» **WORK ITEM**
If a line contains "A cross-section is", it is the last one to write out; begin with the first line of the records and copy each exactly.

» **GIVEN DATA**
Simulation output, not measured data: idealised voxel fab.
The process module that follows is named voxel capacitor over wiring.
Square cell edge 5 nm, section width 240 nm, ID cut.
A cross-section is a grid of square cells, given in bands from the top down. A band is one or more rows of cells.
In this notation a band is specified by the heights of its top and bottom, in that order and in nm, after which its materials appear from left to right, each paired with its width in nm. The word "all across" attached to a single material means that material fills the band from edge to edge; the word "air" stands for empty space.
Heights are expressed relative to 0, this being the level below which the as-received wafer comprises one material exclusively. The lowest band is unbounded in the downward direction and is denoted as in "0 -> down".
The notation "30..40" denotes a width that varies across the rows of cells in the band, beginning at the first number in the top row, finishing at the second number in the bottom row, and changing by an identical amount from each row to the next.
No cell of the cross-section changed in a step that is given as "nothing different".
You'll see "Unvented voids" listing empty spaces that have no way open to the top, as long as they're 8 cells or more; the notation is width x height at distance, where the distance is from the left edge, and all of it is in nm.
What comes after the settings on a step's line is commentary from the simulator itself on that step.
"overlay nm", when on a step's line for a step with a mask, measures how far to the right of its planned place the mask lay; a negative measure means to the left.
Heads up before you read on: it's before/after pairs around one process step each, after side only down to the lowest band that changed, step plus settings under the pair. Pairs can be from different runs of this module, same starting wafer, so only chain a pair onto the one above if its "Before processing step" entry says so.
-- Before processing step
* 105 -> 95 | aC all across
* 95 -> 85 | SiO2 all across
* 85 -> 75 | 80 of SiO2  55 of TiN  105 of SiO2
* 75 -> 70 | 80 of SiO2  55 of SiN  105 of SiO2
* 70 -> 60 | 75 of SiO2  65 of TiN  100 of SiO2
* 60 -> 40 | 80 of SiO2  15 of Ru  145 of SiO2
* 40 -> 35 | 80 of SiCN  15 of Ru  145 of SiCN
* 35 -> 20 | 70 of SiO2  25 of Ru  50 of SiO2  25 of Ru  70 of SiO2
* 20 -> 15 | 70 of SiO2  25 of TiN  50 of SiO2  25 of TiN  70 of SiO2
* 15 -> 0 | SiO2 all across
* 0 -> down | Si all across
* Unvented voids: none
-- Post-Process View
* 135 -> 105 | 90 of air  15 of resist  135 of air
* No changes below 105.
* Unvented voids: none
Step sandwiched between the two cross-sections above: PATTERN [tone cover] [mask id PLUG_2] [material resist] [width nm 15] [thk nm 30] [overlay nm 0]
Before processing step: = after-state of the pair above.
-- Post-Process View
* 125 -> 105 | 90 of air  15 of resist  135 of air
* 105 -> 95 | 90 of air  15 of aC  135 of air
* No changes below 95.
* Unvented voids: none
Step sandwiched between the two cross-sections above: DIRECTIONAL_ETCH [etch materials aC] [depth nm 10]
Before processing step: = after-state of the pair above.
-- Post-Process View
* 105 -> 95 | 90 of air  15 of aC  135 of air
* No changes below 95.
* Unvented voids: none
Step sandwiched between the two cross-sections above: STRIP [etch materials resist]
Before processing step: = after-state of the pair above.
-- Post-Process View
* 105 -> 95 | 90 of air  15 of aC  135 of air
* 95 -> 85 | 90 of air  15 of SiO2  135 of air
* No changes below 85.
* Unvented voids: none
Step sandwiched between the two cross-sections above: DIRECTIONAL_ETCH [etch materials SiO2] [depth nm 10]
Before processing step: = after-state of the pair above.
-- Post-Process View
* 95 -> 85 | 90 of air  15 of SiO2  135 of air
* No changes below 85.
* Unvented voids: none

» **RESULT**
Simulation output, not measured data: idealised voxel fab.
The process module that follows is named voxel capacitor over wiring.
Square cell edge 5 nm, section width 240 nm, ID cut.
A cross-section is a grid of square cells, given in bands from the top down. A band is one or more rows of cells.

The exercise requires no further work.